▶ _Work item_
Give the lines of the material verbatim, from the first line to the line with "Killed dies: the", including both.

▶ _The data_

::::::

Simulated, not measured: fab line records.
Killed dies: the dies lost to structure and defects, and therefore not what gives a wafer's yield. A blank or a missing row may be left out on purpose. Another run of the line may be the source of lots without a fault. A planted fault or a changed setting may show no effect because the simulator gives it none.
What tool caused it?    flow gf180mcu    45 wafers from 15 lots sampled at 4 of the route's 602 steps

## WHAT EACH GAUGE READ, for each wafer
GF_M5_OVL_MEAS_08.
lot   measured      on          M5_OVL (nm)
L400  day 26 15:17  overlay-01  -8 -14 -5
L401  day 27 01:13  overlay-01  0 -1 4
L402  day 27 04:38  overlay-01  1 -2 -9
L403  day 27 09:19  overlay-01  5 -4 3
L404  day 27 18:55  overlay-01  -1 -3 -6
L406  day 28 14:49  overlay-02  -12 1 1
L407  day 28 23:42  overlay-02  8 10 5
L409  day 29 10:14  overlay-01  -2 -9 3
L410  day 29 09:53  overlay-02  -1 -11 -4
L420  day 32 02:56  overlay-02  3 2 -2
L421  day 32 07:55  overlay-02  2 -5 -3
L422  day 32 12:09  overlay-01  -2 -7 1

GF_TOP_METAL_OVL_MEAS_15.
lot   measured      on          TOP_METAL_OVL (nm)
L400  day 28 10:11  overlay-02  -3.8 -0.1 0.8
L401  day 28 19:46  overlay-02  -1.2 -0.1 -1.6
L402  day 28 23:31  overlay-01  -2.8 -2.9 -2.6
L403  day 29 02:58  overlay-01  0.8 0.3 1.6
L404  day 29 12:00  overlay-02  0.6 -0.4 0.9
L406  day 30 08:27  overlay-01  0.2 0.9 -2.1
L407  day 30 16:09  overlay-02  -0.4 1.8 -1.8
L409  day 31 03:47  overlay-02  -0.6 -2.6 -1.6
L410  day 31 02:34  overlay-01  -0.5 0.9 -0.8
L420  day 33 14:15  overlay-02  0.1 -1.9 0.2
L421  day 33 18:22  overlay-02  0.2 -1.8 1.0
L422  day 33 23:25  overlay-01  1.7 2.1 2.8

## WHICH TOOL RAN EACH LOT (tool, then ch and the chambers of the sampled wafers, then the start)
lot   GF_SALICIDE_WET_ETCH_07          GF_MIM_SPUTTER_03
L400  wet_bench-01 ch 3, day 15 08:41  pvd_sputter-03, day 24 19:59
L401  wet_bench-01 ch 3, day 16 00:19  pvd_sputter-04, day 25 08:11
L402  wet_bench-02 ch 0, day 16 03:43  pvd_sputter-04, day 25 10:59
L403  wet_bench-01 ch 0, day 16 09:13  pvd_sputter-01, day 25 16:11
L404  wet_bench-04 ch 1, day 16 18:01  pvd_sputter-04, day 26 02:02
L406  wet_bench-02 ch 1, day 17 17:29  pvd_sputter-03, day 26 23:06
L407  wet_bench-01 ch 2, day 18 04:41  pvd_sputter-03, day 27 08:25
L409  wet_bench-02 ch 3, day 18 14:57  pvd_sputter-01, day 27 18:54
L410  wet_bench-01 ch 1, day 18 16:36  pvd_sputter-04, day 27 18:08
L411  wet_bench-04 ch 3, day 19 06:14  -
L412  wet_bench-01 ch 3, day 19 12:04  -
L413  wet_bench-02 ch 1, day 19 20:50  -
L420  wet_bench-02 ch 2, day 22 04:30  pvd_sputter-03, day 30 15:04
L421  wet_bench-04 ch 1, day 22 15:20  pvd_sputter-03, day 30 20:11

::::::

▶ _Written answer_
Simulated, not measured: fab line records.
Killed dies: the dies lost to structure and defects, and therefore not what gives a wafer's yield. A blank or a missing row may be left out on purpose. Another run of the line may be the source of lots without a fault. A planted fault or a changed setting may show no effect because the simulator gives it none.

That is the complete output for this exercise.